(Listed records):
Segment Open

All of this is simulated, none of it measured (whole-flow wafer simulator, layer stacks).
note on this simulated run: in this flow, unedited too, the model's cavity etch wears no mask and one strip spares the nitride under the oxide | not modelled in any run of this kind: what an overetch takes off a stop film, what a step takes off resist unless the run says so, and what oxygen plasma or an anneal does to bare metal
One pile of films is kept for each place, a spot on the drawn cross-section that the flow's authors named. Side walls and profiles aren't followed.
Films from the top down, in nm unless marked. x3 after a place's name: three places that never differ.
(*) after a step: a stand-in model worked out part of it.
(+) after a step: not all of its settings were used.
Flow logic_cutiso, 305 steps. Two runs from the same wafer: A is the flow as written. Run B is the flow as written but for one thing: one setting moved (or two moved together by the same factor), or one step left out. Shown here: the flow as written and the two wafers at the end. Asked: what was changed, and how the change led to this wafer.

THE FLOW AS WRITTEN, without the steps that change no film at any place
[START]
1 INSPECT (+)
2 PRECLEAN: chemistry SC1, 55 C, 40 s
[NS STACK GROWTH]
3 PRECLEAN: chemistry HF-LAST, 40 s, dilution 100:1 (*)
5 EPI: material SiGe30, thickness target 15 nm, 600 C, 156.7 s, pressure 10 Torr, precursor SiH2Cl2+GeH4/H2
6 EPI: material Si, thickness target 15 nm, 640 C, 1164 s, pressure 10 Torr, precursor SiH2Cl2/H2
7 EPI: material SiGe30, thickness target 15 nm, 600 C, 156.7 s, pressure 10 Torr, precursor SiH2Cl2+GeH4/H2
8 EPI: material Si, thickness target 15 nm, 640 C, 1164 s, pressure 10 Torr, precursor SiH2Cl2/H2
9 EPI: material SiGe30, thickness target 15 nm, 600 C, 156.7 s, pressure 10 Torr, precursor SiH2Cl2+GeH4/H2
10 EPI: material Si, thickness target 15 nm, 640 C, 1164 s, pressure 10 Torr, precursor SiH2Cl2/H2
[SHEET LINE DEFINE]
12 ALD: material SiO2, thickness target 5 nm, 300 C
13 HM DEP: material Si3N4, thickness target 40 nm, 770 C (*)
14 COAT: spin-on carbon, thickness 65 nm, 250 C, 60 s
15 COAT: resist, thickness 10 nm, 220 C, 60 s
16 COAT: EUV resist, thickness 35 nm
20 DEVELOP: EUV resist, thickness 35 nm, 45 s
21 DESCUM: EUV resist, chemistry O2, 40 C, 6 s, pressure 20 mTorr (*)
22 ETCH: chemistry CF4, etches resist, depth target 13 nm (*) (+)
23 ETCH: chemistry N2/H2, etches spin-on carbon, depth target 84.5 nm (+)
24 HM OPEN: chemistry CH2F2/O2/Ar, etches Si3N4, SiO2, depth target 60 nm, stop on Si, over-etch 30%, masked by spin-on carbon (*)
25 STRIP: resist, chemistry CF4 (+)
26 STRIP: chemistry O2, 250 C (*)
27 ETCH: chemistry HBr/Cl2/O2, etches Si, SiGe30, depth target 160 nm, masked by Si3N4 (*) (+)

Segment Closed

(Action item):
The expected output is the exact run of lines from the start of the entries through the line with "21 DESCUM: EUV", inclusive.

(Task answer):
All of this is simulated, none of it measured (whole-flow wafer simulator, layer stacks).
note on this simulated run: in this flow, unedited too, the model's cavity etch wears no mask and one strip spares the nitride under the oxide | not modelled in any run of this kind: what an overetch takes off a stop film, what a step takes off resist unless the run says so, and what oxygen plasma or an anneal does to bare metal
One pile of films is kept for each place, a spot on the drawn cross-section that the flow's authors named. Side walls and profiles aren't followed.
Films from the top down, in nm unless marked. x3 after a place's name: three places that never differ.
(*) after a step: a stand-in model worked out part of it.
(+) after a step: not all of its settings were used.
Flow logic_cutiso, 305 steps. Two runs from the same wafer: A is the flow as written. Run B is the flow as written but for one thing: one setting moved (or two moved together by the same factor), or one step left out. Shown here: the flow as written and the two wafers at the end. Asked: what was changed, and how the change led to this wafer.

THE FLOW AS WRITTEN, without the steps that change no film at any place
[START]
1 INSPECT (+)
2 PRECLEAN: chemistry SC1, 55 C, 40 s
[NS STACK GROWTH]
3 PRECLEAN: chemistry HF-LAST, 40 s, dilution 100:1 (*)
5 EPI: material SiGe30, thickness target 15 nm, 600 C, 156.7 s, pressure 10 Torr, precursor SiH2Cl2+GeH4/H2
6 EPI: material Si, thickness target 15 nm, 640 C, 1164 s, pressure 10 Torr, precursor SiH2Cl2/H2
7 EPI: material SiGe30, thickness target 15 nm, 600 C, 156.7 s, pressure 10 Torr, precursor SiH2Cl2+GeH4/H2
8 EPI: material Si, thickness target 15 nm, 640 C, 1164 s, pressure 10 Torr, precursor SiH2Cl2/H2
9 EPI: material SiGe30, thickness target 15 nm, 600 C, 156.7 s, pressure 10 Torr, precursor SiH2Cl2+GeH4/H2
10 EPI: material Si, thickness target 15 nm, 640 C, 1164 s, pressure 10 Torr, precursor SiH2Cl2/H2
[SHEET LINE DEFINE]
12 ALD: material SiO2, thickness target 5 nm, 300 C
13 HM DEP: material Si3N4, thickness target 40 nm, 770 C (*)
14 COAT: spin-on carbon, thickness 65 nm, 250 C, 60 s
15 COAT: resist, thickness 10 nm, 220 C, 60 s
16 COAT: EUV resist, thickness 35 nm
20 DEVELOP: EUV resist, thickness 35 nm, 45 s
21 DESCUM: EUV resist, chemistry O2, 40 C, 6 s, pressure 20 mTorr (*)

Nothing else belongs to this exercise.